(REQUIRED ACTION):
Everything from the first line of the material below through the line containing "HHLLLHHLLHHHLLHH" is to be printed exactly, and nothing more.

(DATA EXTRACTS):
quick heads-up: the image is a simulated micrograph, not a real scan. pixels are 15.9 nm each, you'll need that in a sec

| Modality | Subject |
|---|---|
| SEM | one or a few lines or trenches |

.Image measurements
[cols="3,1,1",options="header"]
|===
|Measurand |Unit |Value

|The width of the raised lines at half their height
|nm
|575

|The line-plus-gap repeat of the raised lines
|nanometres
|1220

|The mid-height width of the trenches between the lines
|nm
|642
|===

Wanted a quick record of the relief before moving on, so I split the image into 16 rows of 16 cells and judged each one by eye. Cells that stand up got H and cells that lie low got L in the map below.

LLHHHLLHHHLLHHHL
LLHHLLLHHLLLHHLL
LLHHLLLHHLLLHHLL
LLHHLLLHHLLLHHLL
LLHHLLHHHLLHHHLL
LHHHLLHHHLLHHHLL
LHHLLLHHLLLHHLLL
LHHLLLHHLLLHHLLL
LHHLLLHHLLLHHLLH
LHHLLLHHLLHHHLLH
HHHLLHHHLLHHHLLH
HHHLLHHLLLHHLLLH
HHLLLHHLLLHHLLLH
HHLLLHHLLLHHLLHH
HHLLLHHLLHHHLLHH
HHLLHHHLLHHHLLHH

(WRITTEN RESPONSE):
quick heads-up: the image is a simulated micrograph, not a real scan. pixels are 15.9 nm each, you'll need that in a sec

| Modality | Subject |
|---|---|
| SEM | one or a few lines or trenches |

.Image measurements
[cols="3,1,1",options="header"]
|===
|Measurand |Unit |Value

|The width of the raised lines at half their height
|nm
|575

|The line-plus-gap repeat of the raised lines
|nanometres
|1220

|The mid-height width of the trenches between the lines
|nm
|642
|===

Wanted a quick record of the relief before moving on, so I split the image into 16 rows of 16 cells and judged each one by eye. Cells that stand up got H and cells that lie low got L in the map below.

LLHHHLLHHHLLHHHL
LLHHLLLHHLLLHHLL
LLHHLLLHHLLLHHLL
LLHHLLLHHLLLHHLL
LLHHLLHHHLLHHHLL
LHHHLLHHHLLHHHLL
LHHLLLHHLLLHHLLL
LHHLLLHHLLLHHLLL
LHHLLLHHLLLHHLLH
LHHLLLHHLLHHHLLH
HHHLLHHHLLHHHLLH
HHHLLHHLLLHHLLLH
HHLLLHHLLLHHLLLH
HHLLLHHLLLHHLLHH
HHLLLHHLLHHHLLHH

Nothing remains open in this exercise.